START Supplied entries

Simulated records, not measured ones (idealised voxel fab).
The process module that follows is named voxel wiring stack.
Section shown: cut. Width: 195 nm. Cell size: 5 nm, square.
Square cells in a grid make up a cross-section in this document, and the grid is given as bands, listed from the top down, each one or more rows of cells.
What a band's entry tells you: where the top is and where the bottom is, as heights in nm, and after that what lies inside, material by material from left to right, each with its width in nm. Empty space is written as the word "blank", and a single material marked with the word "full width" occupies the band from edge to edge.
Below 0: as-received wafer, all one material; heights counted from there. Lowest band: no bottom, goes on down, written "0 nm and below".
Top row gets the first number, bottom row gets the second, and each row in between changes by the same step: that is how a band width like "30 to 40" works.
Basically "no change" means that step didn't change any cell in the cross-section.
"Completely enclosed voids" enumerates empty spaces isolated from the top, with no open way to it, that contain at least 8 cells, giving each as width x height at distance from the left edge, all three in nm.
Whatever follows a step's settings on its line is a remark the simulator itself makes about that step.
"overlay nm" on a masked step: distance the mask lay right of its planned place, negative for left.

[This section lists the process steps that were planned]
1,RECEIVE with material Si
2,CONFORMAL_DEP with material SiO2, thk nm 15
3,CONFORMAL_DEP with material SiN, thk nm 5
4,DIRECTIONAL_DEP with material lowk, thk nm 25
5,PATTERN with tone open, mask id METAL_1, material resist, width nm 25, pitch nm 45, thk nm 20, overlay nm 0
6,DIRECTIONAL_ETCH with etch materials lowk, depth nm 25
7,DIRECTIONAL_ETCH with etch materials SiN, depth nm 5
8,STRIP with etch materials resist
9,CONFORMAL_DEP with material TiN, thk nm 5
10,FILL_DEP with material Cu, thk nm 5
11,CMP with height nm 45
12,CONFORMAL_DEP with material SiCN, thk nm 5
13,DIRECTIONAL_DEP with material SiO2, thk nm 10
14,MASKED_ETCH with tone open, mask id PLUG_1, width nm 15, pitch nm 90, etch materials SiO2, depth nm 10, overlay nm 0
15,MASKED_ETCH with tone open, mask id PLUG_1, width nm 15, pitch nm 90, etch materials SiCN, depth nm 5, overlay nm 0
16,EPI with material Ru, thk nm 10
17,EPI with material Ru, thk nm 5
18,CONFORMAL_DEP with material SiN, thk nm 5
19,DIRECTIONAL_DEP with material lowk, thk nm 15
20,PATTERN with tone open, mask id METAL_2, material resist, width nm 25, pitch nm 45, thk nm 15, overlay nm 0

END Supplied entries

### Work order
Reproduce word for word the material above, beginning with the line that contains "13,DIRECTIONAL_DEP with material" and ending with the line that contains "14,MASKED_ETCH with tone".

### Written response
13,DIRECTIONAL_DEP with material SiO2, thk nm 10
14,MASKED_ETCH with tone open, mask id PLUG_1, width nm 15, pitch nm 90, etch materials SiO2, depth nm 10, overlay nm 0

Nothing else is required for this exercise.